• _TASK ITEM_:
Start at the line with "7,28.7,31.5,35,35,459.42" in the records below, stop at the line with "Not included in", and return every line in that span exactly, the two end lines included.

MATERIAL SUPPLIED below:

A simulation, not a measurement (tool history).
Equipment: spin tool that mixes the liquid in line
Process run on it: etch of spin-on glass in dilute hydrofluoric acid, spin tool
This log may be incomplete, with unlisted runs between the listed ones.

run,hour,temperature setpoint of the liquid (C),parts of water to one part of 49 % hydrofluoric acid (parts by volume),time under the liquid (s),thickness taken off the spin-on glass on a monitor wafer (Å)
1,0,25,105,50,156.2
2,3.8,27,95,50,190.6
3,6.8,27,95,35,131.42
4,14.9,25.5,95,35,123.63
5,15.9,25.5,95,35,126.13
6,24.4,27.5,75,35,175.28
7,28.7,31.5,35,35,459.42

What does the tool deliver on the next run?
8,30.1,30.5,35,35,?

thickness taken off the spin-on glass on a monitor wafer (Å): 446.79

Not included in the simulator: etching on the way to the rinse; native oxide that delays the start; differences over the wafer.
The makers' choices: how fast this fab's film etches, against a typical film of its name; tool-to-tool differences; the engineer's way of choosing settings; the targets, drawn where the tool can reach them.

End of MATERIAL SUPPLIED.

• _TASK RESULT_:
7,28.7,31.5,35,35,459.42

What does the tool deliver on the next run?
8,30.1,30.5,35,35,?

thickness taken off the spin-on glass on a monitor wafer (Å): 446.79

Not included in the simulator: etching on the way to the rinse; native oxide that delays the start; differences over the wafer.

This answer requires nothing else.